Assignment
Where the line with "L912,day 11 16:07,overlay-02,1.3 0.2 -2.0" appears below, start writing out lines exactly, and finish with the line with "L923,day 14 14:46,overlay-02,1.1 2.6 0.7", which is included; write out nothing else.

========

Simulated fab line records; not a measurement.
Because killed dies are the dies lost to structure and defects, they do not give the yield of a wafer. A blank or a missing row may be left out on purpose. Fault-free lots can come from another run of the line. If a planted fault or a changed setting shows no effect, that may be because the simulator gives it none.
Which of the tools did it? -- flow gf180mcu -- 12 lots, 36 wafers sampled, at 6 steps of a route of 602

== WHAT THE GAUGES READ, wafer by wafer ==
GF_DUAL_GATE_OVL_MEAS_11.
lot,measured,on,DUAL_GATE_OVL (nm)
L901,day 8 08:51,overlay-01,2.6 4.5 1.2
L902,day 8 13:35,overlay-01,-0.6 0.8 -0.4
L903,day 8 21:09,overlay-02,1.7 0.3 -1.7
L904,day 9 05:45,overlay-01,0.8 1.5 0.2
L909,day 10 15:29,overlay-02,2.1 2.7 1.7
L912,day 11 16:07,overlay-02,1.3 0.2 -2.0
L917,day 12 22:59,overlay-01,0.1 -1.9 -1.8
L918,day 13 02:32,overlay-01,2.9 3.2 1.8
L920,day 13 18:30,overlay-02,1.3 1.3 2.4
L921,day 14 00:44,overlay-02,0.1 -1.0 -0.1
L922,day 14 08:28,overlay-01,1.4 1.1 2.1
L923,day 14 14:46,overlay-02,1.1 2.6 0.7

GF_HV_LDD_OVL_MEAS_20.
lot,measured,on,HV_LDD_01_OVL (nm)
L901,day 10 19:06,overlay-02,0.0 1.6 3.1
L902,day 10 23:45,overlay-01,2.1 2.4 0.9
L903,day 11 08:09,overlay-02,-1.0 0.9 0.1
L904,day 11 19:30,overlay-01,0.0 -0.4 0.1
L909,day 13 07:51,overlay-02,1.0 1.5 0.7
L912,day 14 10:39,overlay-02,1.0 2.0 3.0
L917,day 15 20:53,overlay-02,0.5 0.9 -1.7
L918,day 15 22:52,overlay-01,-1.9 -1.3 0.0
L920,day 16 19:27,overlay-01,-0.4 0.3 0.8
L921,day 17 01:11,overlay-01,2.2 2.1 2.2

========

Your solution
L912,day 11 16:07,overlay-02,1.3 0.2 -2.0
L917,day 12 22:59,overlay-01,0.1 -1.9 -1.8
L918,day 13 02:32,overlay-01,2.9 3.2 1.8
L920,day 13 18:30,overlay-02,1.3 1.3 2.4
L921,day 14 00:44,overlay-02,0.1 -1.0 -0.1
L922,day 14 08:28,overlay-01,1.4 1.1 2.1
L923,day 14 14:46,overlay-02,1.1 2.6 0.7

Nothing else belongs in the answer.